- [WORK TASK] Beginning with the first line of the data below, reproduce every line unchanged, ending with the line that holds "Q. Determine the period".

- [GIVEN DATA]
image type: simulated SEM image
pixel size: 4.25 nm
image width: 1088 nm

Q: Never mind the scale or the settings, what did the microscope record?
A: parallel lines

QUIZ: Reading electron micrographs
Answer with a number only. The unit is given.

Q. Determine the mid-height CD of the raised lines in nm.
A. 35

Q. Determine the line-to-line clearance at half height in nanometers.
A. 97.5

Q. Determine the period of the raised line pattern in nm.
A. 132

- [EXPECTED ANSWER]
image type: simulated SEM image
pixel size: 4.25 nm
image width: 1088 nm

Q: Never mind the scale or the settings, what did the microscope record?
A: parallel lines

QUIZ: Reading electron micrographs
Answer with a number only. The unit is given.

Q. Determine the mid-height CD of the raised lines in nm.
A. 35

Q. Determine the line-to-line clearance at half height in nanometers.
A. 97.5

Q. Determine the period of the raised line pattern in nm.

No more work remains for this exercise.